######
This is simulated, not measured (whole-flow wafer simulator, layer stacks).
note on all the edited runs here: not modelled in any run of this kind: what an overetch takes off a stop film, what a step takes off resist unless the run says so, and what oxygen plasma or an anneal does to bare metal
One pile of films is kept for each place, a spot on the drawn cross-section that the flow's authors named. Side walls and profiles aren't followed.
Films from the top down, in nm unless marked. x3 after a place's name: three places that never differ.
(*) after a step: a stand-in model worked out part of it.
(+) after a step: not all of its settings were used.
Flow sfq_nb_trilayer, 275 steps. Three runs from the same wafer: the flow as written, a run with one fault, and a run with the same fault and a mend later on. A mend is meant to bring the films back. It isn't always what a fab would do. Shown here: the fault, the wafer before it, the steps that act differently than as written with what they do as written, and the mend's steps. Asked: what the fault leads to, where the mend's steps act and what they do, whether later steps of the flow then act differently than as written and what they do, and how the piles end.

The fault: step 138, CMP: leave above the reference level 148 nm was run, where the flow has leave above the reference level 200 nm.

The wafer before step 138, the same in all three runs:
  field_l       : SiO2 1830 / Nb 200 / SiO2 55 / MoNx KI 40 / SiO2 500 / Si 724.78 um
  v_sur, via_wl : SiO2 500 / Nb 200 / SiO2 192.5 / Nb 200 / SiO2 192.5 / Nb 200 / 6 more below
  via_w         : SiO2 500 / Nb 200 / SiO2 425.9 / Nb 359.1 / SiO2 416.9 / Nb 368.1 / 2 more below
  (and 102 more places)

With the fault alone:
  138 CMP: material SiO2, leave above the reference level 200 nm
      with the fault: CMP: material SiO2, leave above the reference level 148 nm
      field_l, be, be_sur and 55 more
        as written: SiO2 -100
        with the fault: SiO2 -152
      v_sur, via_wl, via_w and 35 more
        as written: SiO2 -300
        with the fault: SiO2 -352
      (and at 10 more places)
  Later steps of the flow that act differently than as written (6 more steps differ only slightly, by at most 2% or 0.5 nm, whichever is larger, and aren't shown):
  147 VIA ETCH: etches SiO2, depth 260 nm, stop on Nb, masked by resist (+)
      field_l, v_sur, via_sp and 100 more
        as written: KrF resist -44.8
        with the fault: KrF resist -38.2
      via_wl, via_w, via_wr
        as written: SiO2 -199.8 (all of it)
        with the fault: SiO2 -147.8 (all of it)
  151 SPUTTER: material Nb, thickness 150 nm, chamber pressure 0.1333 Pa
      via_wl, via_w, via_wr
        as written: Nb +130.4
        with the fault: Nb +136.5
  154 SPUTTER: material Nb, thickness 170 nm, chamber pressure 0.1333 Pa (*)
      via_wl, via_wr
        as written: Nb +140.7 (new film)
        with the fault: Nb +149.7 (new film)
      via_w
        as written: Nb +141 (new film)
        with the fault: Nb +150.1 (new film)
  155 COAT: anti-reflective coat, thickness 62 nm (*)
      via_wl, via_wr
######

§ **WORK REQUEST**: What is asked for is an exact copy of the lines above from the one containing "as written: Nb +130.4" through the one containing "155 COAT: anti-reflective", and only those.

§ **TASK OUTPUT**:
        as written: Nb +130.4
        with the fault: Nb +136.5
  154 SPUTTER: material Nb, thickness 170 nm, chamber pressure 0.1333 Pa (*)
      via_wl, via_wr
        as written: Nb +140.7 (new film)
        with the fault: Nb +149.7 (new film)
      via_w
        as written: Nb +141 (new film)
        with the fault: Nb +150.1 (new film)
  155 COAT: anti-reflective coat, thickness 62 nm (*)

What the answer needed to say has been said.